- [RECORD SET]
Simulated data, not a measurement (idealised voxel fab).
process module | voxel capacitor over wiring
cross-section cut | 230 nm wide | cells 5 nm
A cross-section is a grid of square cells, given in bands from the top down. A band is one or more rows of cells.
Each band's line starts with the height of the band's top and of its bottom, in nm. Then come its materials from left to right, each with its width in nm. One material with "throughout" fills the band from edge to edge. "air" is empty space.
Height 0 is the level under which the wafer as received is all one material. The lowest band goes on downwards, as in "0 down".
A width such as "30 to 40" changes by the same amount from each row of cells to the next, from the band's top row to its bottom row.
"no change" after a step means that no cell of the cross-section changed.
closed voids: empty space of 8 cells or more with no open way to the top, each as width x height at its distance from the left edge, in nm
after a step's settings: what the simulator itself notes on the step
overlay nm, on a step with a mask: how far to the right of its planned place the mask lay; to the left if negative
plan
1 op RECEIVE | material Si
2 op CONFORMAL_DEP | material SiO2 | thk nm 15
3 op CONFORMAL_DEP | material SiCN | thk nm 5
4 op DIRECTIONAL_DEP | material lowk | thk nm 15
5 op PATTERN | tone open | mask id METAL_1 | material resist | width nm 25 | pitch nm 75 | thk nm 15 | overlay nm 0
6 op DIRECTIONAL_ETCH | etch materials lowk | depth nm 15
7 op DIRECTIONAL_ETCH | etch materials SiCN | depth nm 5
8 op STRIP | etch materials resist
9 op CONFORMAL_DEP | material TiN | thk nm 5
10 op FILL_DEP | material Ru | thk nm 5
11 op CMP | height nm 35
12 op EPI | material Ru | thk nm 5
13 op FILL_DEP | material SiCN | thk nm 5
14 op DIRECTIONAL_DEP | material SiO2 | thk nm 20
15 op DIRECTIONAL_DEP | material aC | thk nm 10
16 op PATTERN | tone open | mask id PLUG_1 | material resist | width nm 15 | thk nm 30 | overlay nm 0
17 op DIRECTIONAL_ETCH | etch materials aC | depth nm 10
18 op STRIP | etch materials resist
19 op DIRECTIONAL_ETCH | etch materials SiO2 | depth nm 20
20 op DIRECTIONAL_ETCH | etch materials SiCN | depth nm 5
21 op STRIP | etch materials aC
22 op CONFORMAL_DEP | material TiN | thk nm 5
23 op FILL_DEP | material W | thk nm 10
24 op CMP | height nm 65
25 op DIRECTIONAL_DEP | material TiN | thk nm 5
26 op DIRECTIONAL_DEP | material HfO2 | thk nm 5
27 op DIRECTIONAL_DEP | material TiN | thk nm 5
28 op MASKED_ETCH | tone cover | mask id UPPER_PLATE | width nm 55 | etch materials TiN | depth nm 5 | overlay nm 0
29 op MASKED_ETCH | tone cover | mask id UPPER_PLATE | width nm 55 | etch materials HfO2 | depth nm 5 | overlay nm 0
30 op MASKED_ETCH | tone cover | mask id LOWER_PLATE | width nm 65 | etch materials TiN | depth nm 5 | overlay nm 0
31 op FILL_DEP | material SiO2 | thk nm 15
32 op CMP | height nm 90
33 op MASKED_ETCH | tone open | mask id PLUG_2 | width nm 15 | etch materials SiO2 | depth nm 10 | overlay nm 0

- [REQUIREMENT]
Go to the line in the material above that contains "30 op MASKED_ETCH" and copy exactly from there through the line that contains "32 op CMP | height nm 90", stopping after it.

- [WRITTEN SOLUTION]
30 op MASKED_ETCH | tone cover | mask id LOWER_PLATE | width nm 65 | etch materials TiN | depth nm 5 | overlay nm 0
31 op FILL_DEP | material SiO2 | thk nm 15
32 op CMP | height nm 90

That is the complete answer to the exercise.